================

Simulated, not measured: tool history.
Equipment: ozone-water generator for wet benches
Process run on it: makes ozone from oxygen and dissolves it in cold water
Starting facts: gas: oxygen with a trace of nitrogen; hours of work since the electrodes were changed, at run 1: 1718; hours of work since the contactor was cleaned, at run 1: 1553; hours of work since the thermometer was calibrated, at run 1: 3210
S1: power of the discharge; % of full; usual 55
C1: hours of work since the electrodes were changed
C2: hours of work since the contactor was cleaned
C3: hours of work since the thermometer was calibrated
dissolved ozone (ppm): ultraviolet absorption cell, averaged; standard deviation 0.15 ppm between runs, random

================

| BRIEF |
Reproduce the records above in full and with exact wording.

| TASK OUTPUT |
Simulated, not measured: tool history.
Equipment: ozone-water generator for wet benches
Process run on it: makes ozone from oxygen and dissolves it in cold water
Starting facts: gas: oxygen with a trace of nitrogen; hours of work since the electrodes were changed, at run 1: 1718; hours of work since the contactor was cleaned, at run 1: 1553; hours of work since the thermometer was calibrated, at run 1: 3210
S1: power of the discharge; % of full; usual 55
C1: hours of work since the electrodes were changed
C2: hours of work since the contactor was cleaned
C3: hours of work since the thermometer was calibrated
dissolved ozone (ppm): ultraviolet absorption cell, averaged; standard deviation 0.15 ppm between runs, random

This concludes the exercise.